******************************

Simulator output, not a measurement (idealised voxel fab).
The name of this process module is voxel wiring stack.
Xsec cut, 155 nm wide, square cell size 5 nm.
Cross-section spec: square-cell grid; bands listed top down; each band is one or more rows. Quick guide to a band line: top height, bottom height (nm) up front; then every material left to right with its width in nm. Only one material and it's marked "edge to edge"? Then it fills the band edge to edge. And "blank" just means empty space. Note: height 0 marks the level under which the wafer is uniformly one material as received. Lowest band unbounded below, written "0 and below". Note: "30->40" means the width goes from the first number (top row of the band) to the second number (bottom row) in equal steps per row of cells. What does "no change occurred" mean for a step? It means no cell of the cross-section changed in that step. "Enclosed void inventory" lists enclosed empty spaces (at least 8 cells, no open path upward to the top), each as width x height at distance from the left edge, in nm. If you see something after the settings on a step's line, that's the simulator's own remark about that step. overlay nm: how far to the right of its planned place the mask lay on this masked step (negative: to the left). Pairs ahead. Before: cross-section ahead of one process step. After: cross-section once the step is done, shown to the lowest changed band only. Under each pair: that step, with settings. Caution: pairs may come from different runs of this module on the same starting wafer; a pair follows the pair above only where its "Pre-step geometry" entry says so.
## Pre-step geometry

******************************

• _Work request_
Restate, word for word and with nothing added, the lines from the first line of the listing through the one where "Xsec cut, 155 nm wide, square cell size 5 nm." stands.

• _Task result_
Simulator output, not a measurement (idealised voxel fab).
The name of this process module is voxel wiring stack.
Xsec cut, 155 nm wide, square cell size 5 nm.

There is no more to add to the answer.